Supplied data —
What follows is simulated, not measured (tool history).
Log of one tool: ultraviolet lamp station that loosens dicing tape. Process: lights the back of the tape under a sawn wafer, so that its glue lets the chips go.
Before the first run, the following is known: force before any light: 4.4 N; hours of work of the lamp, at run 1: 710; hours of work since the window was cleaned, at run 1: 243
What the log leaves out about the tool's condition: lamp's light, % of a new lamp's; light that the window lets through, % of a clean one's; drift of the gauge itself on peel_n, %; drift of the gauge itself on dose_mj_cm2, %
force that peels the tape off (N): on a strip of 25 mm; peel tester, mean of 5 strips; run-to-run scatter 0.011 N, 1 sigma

Work order —
Each entry above is to be set down again in exactly the same words.

Written reply —
What follows is simulated, not measured (tool history).
Log of one tool: ultraviolet lamp station that loosens dicing tape. Process: lights the back of the tape under a sawn wafer, so that its glue lets the chips go.
Before the first run, the following is known: force before any light: 4.4 N; hours of work of the lamp, at run 1: 710; hours of work since the window was cleaned, at run 1: 243
What the log leaves out about the tool's condition: lamp's light, % of a new lamp's; light that the window lets through, % of a clean one's; drift of the gauge itself on peel_n, %; drift of the gauge itself on dose_mj_cm2, %
force that peels the tape off (N): on a strip of 25 mm; peel tester, mean of 5 strips; run-to-run scatter 0.011 N, 1 sigma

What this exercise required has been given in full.